--- WORK REQUEST ---
Your output should be the entries below, from the first line up to and including the line with "It is cross-section", reproduced exactly and with no other lines.

--- LISTED ENTRIES ---
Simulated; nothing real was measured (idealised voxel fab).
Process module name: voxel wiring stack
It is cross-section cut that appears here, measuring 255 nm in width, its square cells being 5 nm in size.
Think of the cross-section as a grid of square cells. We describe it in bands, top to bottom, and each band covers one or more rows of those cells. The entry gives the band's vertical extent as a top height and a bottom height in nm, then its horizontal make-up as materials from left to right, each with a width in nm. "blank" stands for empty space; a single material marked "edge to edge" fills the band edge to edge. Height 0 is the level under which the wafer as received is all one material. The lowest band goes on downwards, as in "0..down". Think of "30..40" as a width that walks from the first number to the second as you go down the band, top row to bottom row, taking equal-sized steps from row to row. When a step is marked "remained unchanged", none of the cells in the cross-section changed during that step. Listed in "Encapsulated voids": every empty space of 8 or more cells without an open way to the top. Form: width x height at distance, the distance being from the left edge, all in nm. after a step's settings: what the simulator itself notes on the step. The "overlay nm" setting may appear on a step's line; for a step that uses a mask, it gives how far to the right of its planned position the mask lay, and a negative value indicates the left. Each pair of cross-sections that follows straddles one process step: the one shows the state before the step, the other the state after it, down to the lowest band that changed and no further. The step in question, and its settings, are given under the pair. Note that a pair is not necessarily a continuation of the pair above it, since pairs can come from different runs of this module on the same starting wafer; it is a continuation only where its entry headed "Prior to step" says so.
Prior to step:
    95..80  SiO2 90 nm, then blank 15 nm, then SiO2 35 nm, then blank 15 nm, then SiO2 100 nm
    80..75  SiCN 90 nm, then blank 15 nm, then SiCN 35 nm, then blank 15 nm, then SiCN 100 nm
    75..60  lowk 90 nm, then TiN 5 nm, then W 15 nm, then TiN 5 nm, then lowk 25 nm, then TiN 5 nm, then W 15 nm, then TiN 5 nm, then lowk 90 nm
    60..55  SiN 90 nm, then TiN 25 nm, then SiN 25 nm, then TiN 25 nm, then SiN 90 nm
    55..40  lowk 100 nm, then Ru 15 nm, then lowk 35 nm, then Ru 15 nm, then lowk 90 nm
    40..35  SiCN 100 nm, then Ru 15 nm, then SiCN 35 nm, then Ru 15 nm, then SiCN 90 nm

--- PROBLEM SOLUTION ---
Simulated; nothing real was measured (idealised voxel fab).
Process module name: voxel wiring stack
It is cross-section cut that appears here, measuring 255 nm in width, its square cells being 5 nm in size.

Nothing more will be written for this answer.